== == ==

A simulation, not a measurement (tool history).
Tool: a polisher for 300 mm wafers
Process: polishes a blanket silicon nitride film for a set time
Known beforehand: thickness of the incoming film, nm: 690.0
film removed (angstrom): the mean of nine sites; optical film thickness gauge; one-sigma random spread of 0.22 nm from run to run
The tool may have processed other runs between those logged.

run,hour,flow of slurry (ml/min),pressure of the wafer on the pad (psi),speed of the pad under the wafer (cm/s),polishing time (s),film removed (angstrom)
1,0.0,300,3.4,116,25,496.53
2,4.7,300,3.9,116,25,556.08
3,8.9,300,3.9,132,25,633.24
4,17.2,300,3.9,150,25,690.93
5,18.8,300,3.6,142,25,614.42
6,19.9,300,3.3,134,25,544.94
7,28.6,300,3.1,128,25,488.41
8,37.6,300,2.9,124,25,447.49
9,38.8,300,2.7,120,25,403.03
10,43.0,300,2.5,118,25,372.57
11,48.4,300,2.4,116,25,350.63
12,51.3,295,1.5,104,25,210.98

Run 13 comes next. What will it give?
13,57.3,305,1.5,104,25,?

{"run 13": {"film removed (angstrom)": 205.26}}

== == ==

Work instruction -
Produce a word-for-word copy of everything above from the line holding "6,19.9,300,3.3,134,25,544.94" down to the line holding "13,57.3,305,1.5,104,25,?", with both of those lines kept.

Problem solution -
6,19.9,300,3.3,134,25,544.94
7,28.6,300,3.1,128,25,488.41
8,37.6,300,2.9,124,25,447.49
9,38.8,300,2.7,120,25,403.03
10,43.0,300,2.5,118,25,372.57
11,48.4,300,2.4,116,25,350.63
12,51.3,295,1.5,104,25,210.98

Run 13 comes next. What will it give?
13,57.3,305,1.5,104,25,?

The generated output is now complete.